Task item: Can you quote, word for word, every line from the first line of the records below through the line containing "Relief map for", and nothing else?

== Segment start ==

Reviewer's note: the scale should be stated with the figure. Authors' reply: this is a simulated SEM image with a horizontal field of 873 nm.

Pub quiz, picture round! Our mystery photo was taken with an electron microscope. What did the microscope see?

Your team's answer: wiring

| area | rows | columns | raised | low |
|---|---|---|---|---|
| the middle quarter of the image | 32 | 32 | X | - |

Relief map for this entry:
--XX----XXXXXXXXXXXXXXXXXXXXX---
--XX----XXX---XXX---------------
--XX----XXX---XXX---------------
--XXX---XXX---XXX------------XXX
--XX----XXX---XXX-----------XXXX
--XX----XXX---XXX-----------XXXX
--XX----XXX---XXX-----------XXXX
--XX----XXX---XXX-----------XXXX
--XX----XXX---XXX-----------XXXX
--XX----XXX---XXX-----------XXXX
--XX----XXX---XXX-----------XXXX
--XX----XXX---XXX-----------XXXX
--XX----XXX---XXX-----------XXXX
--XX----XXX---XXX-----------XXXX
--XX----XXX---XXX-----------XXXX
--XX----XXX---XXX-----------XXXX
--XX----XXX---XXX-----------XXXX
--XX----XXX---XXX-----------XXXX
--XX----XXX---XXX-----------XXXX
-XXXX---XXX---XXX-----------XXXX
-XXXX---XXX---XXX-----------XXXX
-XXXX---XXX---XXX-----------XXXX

== Segment end ==

Answer space:
Reviewer's note: the scale should be stated with the figure. Authors' reply: this is a simulated SEM image with a horizontal field of 873 nm.

Pub quiz, picture round! Our mystery photo was taken with an electron microscope. What did the microscope see?

Your team's answer: wiring

| area | rows | columns | raised | low |
|---|---|---|---|---|
| the middle quarter of the image | 32 | 32 | X | - |

Relief map for this entry:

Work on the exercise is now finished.